Assigned task -
Print the data below exactly, but only the lines from the one containing "- 7: DIRECTIONAL_ETCH: etch" down to the one containing "- 11: CMP: height nm 45", inclusive.

Information provided -
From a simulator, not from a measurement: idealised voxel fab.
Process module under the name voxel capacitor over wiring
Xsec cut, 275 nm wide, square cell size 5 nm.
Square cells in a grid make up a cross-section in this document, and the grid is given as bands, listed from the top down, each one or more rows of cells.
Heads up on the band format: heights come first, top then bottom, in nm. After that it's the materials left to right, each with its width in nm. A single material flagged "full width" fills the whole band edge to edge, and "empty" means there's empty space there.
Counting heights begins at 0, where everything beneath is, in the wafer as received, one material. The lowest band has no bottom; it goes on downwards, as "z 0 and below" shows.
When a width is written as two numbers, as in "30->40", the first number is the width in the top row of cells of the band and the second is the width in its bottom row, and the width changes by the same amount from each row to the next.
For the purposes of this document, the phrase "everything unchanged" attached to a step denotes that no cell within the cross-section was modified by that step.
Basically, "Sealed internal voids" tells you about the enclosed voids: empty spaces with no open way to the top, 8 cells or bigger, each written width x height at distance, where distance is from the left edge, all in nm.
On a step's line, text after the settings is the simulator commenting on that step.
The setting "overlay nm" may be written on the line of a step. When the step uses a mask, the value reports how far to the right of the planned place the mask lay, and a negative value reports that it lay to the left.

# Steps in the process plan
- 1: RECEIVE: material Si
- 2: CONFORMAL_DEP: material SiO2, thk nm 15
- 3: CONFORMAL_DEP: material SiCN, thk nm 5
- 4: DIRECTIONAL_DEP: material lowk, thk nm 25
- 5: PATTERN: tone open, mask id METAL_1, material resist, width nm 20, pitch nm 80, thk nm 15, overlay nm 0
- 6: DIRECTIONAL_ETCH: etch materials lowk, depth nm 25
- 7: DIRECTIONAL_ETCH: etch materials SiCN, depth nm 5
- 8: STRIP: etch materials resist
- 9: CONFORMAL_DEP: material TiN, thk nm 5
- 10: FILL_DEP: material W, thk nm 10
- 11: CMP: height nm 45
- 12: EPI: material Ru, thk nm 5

Exercise output -
- 7: DIRECTIONAL_ETCH: etch materials SiCN, depth nm 5
- 8: STRIP: etch materials resist
- 9: CONFORMAL_DEP: material TiN, thk nm 5
- 10: FILL_DEP: material W, thk nm 10
- 11: CMP: height nm 45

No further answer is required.